### Given records
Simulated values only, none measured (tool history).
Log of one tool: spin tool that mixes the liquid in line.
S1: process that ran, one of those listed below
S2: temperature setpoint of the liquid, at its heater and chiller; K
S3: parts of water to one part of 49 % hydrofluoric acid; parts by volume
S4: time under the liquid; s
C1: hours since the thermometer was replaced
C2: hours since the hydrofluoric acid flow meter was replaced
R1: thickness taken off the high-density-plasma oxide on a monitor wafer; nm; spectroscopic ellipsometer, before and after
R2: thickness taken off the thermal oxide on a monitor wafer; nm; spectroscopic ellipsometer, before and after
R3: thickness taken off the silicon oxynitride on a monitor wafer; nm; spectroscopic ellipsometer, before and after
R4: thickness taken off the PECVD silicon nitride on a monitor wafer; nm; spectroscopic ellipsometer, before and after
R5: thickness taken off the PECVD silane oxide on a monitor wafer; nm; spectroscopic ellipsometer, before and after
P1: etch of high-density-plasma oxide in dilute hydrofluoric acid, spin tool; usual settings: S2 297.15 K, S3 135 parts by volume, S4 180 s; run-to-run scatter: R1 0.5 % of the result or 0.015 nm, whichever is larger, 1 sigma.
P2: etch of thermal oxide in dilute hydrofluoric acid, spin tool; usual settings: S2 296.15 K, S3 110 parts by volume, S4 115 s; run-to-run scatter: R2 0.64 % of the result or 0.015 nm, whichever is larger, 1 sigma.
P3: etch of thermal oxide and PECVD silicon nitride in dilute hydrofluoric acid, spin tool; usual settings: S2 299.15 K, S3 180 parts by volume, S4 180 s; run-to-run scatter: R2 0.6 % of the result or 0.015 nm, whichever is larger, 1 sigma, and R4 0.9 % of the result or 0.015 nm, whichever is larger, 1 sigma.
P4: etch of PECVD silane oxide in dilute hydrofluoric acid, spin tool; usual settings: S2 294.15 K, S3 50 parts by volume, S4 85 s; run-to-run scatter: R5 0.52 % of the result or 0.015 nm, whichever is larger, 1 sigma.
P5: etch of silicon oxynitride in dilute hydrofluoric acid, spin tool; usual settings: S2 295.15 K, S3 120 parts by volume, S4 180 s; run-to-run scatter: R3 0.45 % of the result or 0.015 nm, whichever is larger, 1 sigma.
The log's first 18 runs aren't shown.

### Required action
Write out exactly the lines from the beginning of the material above through the line with "P2: etch of", including both and omitting all others.

### Reply
Simulated values only, none measured (tool history).
Log of one tool: spin tool that mixes the liquid in line.
S1: process that ran, one of those listed below
S2: temperature setpoint of the liquid, at its heater and chiller; K
S3: parts of water to one part of 49 % hydrofluoric acid; parts by volume
S4: time under the liquid; s
C1: hours since the thermometer was replaced
C2: hours since the hydrofluoric acid flow meter was replaced
R1: thickness taken off the high-density-plasma oxide on a monitor wafer; nm; spectroscopic ellipsometer, before and after
R2: thickness taken off the thermal oxide on a monitor wafer; nm; spectroscopic ellipsometer, before and after
R3: thickness taken off the silicon oxynitride on a monitor wafer; nm; spectroscopic ellipsometer, before and after
R4: thickness taken off the PECVD silicon nitride on a monitor wafer; nm; spectroscopic ellipsometer, before and after
R5: thickness taken off the PECVD silane oxide on a monitor wafer; nm; spectroscopic ellipsometer, before and after
P1: etch of high-density-plasma oxide in dilute hydrofluoric acid, spin tool; usual settings: S2 297.15 K, S3 135 parts by volume, S4 180 s; run-to-run scatter: R1 0.5 % of the result or 0.015 nm, whichever is larger, 1 sigma.
P2: etch of thermal oxide in dilute hydrofluoric acid, spin tool; usual settings: S2 296.15 K, S3 110 parts by volume, S4 115 s; run-to-run scatter: R2 0.64 % of the result or 0.015 nm, whichever is larger, 1 sigma.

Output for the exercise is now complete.